- **Material provided**
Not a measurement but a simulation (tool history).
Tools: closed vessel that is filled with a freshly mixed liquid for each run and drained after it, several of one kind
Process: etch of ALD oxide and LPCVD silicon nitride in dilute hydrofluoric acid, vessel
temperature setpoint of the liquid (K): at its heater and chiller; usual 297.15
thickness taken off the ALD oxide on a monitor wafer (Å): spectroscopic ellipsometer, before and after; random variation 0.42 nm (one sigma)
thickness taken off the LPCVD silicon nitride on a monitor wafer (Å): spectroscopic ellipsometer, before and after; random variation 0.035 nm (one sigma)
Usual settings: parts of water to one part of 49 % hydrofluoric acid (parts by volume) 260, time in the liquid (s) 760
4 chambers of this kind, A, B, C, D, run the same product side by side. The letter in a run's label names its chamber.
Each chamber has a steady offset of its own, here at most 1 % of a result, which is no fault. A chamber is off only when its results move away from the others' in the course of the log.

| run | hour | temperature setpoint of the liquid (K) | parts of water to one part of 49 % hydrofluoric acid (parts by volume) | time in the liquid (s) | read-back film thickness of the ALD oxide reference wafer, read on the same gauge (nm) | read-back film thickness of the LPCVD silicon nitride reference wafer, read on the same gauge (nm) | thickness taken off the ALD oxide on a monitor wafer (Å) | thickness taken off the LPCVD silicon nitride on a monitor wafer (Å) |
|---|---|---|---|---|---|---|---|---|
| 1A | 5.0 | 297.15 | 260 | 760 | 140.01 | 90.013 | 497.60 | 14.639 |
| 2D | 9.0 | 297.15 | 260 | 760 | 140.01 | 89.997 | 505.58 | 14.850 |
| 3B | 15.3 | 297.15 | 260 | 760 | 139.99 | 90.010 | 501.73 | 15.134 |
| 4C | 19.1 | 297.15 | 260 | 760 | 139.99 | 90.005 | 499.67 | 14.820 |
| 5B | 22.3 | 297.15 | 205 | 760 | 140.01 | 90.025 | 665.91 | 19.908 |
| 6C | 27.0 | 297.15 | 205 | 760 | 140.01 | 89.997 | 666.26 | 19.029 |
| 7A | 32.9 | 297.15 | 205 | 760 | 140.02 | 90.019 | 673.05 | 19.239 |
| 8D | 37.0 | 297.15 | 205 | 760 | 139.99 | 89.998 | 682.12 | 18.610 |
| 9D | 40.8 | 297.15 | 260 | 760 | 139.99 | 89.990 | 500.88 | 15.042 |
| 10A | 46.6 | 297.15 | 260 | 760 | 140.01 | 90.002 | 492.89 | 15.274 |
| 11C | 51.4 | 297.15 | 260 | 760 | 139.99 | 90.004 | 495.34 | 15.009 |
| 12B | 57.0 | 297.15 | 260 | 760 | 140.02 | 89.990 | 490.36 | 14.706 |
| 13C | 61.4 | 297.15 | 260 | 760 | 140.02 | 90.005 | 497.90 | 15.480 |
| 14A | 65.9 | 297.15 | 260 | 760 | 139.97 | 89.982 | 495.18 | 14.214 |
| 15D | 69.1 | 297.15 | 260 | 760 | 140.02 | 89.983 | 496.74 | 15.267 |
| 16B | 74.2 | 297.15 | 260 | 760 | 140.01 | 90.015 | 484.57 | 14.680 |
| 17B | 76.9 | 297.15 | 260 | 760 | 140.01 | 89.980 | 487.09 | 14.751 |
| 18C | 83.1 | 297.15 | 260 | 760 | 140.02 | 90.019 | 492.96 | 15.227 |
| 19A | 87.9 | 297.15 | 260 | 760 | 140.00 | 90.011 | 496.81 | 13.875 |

- **Exercise**
Would you print exactly, and only, the lines of the data above from the line with "487.09 | 14.751 |" through the line with "492.96 | 15.227 |", inclusive?

- **Response area**
| 17B | 76.9 | 297.15 | 260 | 760 | 140.01 | 89.980 | 487.09 | 14.751 |
| 18C | 83.1 | 297.15 | 260 | 760 | 140.02 | 90.019 | 492.96 | 15.227 |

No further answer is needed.